- **Brief**: Taking the first line of the listing as the start and the line containing "L091.4 | can't be placed: 2 or 0 or 1 | 0" as the end, reproduce everything in between exactly, both ends included.

- **The data**:
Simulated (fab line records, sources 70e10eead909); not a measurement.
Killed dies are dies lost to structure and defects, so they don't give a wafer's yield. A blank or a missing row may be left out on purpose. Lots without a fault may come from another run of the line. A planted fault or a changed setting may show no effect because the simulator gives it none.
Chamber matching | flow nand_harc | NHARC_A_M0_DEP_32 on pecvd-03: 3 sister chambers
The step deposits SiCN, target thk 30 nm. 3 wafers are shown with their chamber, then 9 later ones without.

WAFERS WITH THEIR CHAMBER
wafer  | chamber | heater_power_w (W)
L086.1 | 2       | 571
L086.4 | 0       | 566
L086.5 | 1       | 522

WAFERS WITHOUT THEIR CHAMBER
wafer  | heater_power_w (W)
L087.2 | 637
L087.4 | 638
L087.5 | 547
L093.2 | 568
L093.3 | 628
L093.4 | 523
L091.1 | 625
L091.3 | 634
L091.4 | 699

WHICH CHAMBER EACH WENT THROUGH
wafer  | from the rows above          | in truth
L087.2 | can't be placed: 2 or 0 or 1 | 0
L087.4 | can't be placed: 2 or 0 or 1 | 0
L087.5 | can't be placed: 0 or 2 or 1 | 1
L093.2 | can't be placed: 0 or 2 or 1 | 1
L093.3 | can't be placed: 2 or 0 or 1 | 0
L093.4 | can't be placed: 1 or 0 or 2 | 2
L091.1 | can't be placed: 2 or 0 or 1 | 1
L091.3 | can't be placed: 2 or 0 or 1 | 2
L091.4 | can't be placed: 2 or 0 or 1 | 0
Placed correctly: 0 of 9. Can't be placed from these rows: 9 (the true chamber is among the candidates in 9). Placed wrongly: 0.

- **Expected answer**:
Simulated (fab line records, sources 70e10eead909); not a measurement.
Killed dies are dies lost to structure and defects, so they don't give a wafer's yield. A blank or a missing row may be left out on purpose. Lots without a fault may come from another run of the line. A planted fault or a changed setting may show no effect because the simulator gives it none.
Chamber matching | flow nand_harc | NHARC_A_M0_DEP_32 on pecvd-03: 3 sister chambers
The step deposits SiCN, target thk 30 nm. 3 wafers are shown with their chamber, then 9 later ones without.

WAFERS WITH THEIR CHAMBER
wafer  | chamber | heater_power_w (W)
L086.1 | 2       | 571
L086.4 | 0       | 566
L086.5 | 1       | 522

WAFERS WITHOUT THEIR CHAMBER
wafer  | heater_power_w (W)
L087.2 | 637
L087.4 | 638
L087.5 | 547
L093.2 | 568
L093.3 | 628
L093.4 | 523
L091.1 | 625
L091.3 | 634
L091.4 | 699

WHICH CHAMBER EACH WENT THROUGH
wafer  | from the rows above          | in truth
L087.2 | can't be placed: 2 or 0 or 1 | 0
L087.4 | can't be placed: 2 or 0 or 1 | 0
L087.5 | can't be placed: 0 or 2 or 1 | 1
L093.2 | can't be placed: 0 or 2 or 1 | 1
L093.3 | can't be placed: 2 or 0 or 1 | 0
L093.4 | can't be placed: 1 or 0 or 2 | 2
L091.1 | can't be placed: 2 or 0 or 1 | 1
L091.3 | can't be placed: 2 or 0 or 1 | 2
L091.4 | can't be placed: 2 or 0 or 1 | 0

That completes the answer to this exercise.